**DATA SHOWN**
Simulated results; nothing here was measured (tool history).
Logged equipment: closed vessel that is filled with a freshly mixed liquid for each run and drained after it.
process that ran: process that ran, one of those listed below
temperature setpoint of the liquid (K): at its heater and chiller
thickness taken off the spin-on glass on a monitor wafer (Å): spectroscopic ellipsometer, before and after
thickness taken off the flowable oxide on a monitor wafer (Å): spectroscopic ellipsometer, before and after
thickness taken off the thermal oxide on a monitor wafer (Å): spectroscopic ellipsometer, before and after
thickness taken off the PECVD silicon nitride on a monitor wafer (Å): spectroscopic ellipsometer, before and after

**EXERCISE**
Return all of the data above verbatim.

**ANSWER AREA**
Simulated results; nothing here was measured (tool history).
Logged equipment: closed vessel that is filled with a freshly mixed liquid for each run and drained after it.
process that ran: process that ran, one of those listed below
temperature setpoint of the liquid (K): at its heater and chiller
thickness taken off the spin-on glass on a monitor wafer (Å): spectroscopic ellipsometer, before and after
thickness taken off the flowable oxide on a monitor wafer (Å): spectroscopic ellipsometer, before and after
thickness taken off the thermal oxide on a monitor wafer (Å): spectroscopic ellipsometer, before and after
thickness taken off the PECVD silicon nitride on a monitor wafer (Å): spectroscopic ellipsometer, before and after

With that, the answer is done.